Supplied information |
--- START ---

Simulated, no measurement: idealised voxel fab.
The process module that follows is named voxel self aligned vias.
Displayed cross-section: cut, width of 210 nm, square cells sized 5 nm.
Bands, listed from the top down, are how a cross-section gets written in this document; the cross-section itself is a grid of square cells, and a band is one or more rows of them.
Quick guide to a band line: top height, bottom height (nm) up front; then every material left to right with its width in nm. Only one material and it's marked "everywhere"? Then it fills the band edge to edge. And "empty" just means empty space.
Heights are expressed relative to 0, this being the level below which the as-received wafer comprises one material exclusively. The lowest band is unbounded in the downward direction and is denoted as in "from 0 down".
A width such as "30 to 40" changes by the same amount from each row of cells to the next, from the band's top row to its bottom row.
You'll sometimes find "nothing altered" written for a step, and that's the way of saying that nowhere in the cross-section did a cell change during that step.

--- END ---

Action item | Beginning at the top of the records above, transcribe each line exactly up to and including the line that holds "A width such".

Answer box |
Simulated, no measurement: idealised voxel fab.
The process module that follows is named voxel self aligned vias.
Displayed cross-section: cut, width of 210 nm, square cells sized 5 nm.
Bands, listed from the top down, are how a cross-section gets written in this document; the cross-section itself is a grid of square cells, and a band is one or more rows of them.
Quick guide to a band line: top height, bottom height (nm) up front; then every material left to right with its width in nm. Only one material and it's marked "everywhere"? Then it fills the band edge to edge. And "empty" just means empty space.
Heights are expressed relative to 0, this being the level below which the as-received wafer comprises one material exclusively. The lowest band is unbounded in the downward direction and is denoted as in "from 0 down".
A width such as "30 to 40" changes by the same amount from each row of cells to the next, from the band's top row to its bottom row.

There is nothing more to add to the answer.